• **Assignment**: For this listing, the lines between the one holding "after that step." and the one holding "3. CONFORMAL_DEP: material SiCN, thk nm 5", inclusive, must be set down exactly.

• **Data under study**:
============================================================

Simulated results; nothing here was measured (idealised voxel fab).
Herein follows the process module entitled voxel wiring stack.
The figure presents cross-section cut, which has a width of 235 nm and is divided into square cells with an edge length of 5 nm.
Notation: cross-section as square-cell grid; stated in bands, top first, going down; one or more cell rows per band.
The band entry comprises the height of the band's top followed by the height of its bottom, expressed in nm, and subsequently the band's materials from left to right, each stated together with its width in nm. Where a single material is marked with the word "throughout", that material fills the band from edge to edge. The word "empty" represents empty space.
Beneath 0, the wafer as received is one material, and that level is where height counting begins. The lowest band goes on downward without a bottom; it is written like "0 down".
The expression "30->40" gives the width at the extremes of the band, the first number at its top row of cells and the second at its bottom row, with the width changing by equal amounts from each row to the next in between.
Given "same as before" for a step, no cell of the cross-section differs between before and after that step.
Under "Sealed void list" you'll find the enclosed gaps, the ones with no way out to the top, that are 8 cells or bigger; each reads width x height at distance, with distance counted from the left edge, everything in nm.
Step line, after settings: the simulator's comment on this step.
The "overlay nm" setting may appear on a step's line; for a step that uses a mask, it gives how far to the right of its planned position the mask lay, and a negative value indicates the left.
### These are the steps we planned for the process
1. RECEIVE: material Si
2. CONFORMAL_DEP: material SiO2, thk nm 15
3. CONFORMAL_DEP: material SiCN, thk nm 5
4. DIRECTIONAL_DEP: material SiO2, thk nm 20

============================================================

• **Written answer**:
Given "same as before" for a step, no cell of the cross-section differs between before and after that step.
Under "Sealed void list" you'll find the enclosed gaps, the ones with no way out to the top, that are 8 cells or bigger; each reads width x height at distance, with distance counted from the left edge, everything in nm.
Step line, after settings: the simulator's comment on this step.
The "overlay nm" setting may appear on a step's line; for a step that uses a mask, it gives how far to the right of its planned position the mask lay, and a negative value indicates the left.
### These are the steps we planned for the process
1. RECEIVE: material Si
2. CONFORMAL_DEP: material SiO2, thk nm 15
3. CONFORMAL_DEP: material SiCN, thk nm 5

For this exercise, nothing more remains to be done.